— BRIEF —
Please return the whole listing exactly.

— DATA SHOWN —
···
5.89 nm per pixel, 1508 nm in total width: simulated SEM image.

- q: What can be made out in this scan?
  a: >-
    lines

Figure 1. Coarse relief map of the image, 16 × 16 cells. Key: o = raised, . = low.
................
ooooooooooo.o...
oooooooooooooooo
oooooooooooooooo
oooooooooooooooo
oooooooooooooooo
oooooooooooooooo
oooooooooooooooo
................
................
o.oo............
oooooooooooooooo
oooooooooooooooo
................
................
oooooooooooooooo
···

— RESPONSE —
5.89 nm per pixel, 1508 nm in total width: simulated SEM image.

- q: What can be made out in this scan?
  a: >-
    lines

Figure 1. Coarse relief map of the image, 16 × 16 cells. Key: o = raised, . = low.
................
ooooooooooo.o...
oooooooooooooooo
oooooooooooooooo
oooooooooooooooo
oooooooooooooooo
oooooooooooooooo
oooooooooooooooo
................
................
o.oo............
oooooooooooooooo
oooooooooooooooo
................
................
oooooooooooooooo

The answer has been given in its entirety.